— LISTED RECORDS —
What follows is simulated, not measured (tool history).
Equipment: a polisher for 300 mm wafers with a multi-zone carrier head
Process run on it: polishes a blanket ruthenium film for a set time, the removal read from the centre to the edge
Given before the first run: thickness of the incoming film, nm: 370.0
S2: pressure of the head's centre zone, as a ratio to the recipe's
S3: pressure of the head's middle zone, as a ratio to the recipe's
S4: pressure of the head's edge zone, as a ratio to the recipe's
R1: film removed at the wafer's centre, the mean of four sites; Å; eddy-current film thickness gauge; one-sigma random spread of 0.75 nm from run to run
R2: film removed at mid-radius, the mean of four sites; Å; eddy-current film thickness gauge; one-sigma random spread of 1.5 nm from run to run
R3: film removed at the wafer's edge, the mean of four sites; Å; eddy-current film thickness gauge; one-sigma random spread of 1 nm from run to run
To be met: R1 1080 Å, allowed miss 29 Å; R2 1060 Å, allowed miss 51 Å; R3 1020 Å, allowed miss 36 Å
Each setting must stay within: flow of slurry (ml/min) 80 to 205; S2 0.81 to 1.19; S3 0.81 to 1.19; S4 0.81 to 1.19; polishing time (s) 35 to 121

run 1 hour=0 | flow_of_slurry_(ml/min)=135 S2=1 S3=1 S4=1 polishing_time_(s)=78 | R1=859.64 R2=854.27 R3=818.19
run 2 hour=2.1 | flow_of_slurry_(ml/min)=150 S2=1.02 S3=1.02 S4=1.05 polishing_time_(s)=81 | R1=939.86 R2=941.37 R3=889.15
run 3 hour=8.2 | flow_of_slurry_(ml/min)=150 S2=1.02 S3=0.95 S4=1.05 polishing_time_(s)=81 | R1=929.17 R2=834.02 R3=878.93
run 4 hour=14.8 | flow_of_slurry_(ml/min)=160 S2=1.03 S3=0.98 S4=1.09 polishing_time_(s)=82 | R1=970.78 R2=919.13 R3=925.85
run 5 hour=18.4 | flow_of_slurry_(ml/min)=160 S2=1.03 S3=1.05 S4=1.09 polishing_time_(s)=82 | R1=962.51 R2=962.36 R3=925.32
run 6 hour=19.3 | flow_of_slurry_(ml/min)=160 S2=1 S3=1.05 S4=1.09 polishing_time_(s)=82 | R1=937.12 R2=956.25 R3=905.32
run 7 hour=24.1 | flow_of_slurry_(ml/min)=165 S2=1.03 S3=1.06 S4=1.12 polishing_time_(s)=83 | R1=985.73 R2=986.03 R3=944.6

— WORK INSTRUCTION —
Retype word for word everything in the listing above from the line that holds "run 2 hour=2.1" down to the line that holds "run 6 hour=19.3". Keep both end lines and leave out the rest.

— YOUR SOLUTION —
run 2 hour=2.1 | flow_of_slurry_(ml/min)=150 S2=1.02 S3=1.02 S4=1.05 polishing_time_(s)=81 | R1=939.86 R2=941.37 R3=889.15
run 3 hour=8.2 | flow_of_slurry_(ml/min)=150 S2=1.02 S3=0.95 S4=1.05 polishing_time_(s)=81 | R1=929.17 R2=834.02 R3=878.93
run 4 hour=14.8 | flow_of_slurry_(ml/min)=160 S2=1.03 S3=0.98 S4=1.09 polishing_time_(s)=82 | R1=970.78 R2=919.13 R3=925.85
run 5 hour=18.4 | flow_of_slurry_(ml/min)=160 S2=1.03 S3=1.05 S4=1.09 polishing_time_(s)=82 | R1=962.51 R2=962.36 R3=925.32
run 6 hour=19.3 | flow_of_slurry_(ml/min)=160 S2=1 S3=1.05 S4=1.09 polishing_time_(s)=82 | R1=937.12 R2=956.25 R3=905.32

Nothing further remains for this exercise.